## WORK REQUEST
Quote exactly and only this range of lines in the data below: the line that holds "fab line records | flow n5-finfet" to the line that holds "start-h: hours from", both included.

## GIVEN RECORDS
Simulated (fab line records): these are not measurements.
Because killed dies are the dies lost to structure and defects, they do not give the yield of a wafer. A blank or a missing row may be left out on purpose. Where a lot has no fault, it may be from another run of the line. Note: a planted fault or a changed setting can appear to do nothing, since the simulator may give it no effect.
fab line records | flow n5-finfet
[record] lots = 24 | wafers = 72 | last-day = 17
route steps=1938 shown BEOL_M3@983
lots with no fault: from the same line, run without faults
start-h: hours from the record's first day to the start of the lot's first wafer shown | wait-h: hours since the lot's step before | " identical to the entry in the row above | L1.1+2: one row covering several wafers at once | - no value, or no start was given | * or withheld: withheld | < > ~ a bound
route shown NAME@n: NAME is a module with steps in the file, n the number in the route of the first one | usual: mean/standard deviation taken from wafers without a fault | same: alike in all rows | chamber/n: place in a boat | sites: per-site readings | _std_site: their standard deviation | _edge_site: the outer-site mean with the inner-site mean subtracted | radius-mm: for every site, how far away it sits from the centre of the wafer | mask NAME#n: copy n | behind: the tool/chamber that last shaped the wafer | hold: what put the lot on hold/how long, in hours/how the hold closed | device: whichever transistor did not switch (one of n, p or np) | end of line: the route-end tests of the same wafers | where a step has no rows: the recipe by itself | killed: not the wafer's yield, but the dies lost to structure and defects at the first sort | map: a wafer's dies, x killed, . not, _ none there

## ANSWER BOX
fab line records | flow n5-finfet
[record] lots = 24 | wafers = 72 | last-day = 17
route steps=1938 shown BEOL_M3@983
lots with no fault: from the same line, run without faults
start-h: hours from the record's first day to the start of the lot's first wafer shown | wait-h: hours since the lot's step before | " identical to the entry in the row above | L1.1+2: one row covering several wafers at once | - no value, or no start was given | * or withheld: withheld | < > ~ a bound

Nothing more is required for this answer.